+++ RECORD EXTRACTS +++

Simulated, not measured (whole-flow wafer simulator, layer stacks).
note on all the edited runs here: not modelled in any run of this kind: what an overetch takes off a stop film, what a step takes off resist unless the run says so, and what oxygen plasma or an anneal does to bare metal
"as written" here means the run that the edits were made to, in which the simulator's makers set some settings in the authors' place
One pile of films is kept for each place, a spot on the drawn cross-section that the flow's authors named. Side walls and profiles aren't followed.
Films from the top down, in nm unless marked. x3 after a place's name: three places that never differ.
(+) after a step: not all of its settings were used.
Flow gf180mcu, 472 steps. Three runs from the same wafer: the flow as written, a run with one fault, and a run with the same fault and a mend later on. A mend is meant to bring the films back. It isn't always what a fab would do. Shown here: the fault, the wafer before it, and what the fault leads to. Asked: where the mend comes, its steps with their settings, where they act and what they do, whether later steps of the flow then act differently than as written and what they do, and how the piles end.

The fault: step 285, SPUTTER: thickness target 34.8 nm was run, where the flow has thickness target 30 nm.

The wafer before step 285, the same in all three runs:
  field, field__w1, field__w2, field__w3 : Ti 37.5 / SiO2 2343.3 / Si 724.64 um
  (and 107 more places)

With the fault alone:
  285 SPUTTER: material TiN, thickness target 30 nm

+++

• **WORK REQUEST**: Output only an exact transcription of the lines above from the one with "(and 107 more places)" up to and including the one with "With the fault".

• **ANSWER BOX**:
  (and 107 more places)

With the fault alone:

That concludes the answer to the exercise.